ACTIVITY: When the line with "NHARC_P_M1_THK_MEAS_24: measures by xrf." is reached, include it and stop; before that, copy each line of the listing exactly from the first.

(PROVIDED INFORMATION begins)

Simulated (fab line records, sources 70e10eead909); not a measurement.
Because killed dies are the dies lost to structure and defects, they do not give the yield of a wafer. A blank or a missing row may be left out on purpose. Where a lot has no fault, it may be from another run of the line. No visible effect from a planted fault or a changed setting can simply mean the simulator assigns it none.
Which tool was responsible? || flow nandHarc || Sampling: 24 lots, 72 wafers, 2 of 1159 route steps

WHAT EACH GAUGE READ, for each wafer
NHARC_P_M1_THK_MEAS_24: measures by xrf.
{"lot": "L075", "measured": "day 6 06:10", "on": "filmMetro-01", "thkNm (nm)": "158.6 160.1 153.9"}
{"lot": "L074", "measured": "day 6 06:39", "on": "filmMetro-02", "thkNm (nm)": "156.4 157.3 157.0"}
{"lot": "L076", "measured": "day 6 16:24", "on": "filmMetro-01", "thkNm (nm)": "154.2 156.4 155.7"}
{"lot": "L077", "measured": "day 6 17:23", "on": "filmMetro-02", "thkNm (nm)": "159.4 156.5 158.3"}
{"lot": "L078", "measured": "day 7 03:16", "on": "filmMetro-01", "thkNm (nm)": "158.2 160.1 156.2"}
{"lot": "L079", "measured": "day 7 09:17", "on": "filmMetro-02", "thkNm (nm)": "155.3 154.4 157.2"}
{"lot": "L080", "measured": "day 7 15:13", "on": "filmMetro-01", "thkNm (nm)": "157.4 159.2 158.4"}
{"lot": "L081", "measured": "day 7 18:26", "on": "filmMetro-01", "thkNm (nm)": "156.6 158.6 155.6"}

(PROVIDED INFORMATION ends)

TASK RESPONSE:
Simulated (fab line records, sources 70e10eead909); not a measurement.
Because killed dies are the dies lost to structure and defects, they do not give the yield of a wafer. A blank or a missing row may be left out on purpose. Where a lot has no fault, it may be from another run of the line. No visible effect from a planted fault or a changed setting can simply mean the simulator assigns it none.
Which tool was responsible? || flow nandHarc || Sampling: 24 lots, 72 wafers, 2 of 1159 route steps

WHAT EACH GAUGE READ, for each wafer
NHARC_P_M1_THK_MEAS_24: measures by xrf.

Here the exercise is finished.